Exactly as written, restate the material below from its first line through the line containing "4. Write down the value with its unit.", and stop there.

[Information provided]
· · · · ·
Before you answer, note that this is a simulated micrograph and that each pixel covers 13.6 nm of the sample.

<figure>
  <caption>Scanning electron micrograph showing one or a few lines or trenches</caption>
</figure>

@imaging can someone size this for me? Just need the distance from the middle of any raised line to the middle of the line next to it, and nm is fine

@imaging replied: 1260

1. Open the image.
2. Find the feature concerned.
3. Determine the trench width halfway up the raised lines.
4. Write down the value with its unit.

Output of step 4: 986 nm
· · · · ·

[Result]
Before you answer, note that this is a simulated micrograph and that each pixel covers 13.6 nm of the sample.

<figure>
  <caption>Scanning electron micrograph showing one or a few lines or trenches</caption>
</figure>

@imaging can someone size this for me? Just need the distance from the middle of any raised line to the middle of the line next to it, and nm is fine

@imaging replied: 1260

1. Open the image.
2. Find the feature concerned.
3. Determine the trench width halfway up the raised lines.
4. Write down the value with its unit.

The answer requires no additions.